Information →
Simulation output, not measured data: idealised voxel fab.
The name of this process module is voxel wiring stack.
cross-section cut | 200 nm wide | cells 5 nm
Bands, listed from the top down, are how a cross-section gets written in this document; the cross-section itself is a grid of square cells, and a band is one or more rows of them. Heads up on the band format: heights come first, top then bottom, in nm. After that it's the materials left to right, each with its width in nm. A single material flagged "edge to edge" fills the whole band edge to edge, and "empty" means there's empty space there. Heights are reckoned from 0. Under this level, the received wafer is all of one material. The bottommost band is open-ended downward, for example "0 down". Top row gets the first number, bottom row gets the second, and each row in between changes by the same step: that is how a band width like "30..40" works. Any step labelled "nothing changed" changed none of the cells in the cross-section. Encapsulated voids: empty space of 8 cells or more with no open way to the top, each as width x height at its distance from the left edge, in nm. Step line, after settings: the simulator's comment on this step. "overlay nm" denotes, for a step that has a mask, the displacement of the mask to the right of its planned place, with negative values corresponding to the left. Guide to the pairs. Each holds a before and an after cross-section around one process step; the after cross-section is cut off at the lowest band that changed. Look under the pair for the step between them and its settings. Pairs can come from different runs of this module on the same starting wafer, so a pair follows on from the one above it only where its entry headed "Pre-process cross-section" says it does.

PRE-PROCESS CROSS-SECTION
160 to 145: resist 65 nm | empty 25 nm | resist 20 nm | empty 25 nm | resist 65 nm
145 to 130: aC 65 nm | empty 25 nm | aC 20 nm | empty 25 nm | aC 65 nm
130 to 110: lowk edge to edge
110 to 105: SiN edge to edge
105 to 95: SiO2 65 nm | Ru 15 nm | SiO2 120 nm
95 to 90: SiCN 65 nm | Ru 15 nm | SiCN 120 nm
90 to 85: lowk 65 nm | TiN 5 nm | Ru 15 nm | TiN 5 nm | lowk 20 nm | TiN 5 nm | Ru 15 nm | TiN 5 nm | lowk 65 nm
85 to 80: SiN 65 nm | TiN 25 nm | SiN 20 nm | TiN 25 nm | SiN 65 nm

Required action → Scan the records above for the lines holding "110 to 105: SiN edge to edge" and "90 to 85: lowk". Transcribe those two and every line between them word for word, and no others.

Exercise answer →
110 to 105: SiN edge to edge
105 to 95: SiO2 65 nm | Ru 15 nm | SiO2 120 nm
95 to 90: SiCN 65 nm | Ru 15 nm | SiCN 120 nm
90 to 85: lowk 65 nm | TiN 5 nm | Ru 15 nm | TiN 5 nm | lowk 20 nm | TiN 5 nm | Ru 15 nm | TiN 5 nm | lowk 65 nm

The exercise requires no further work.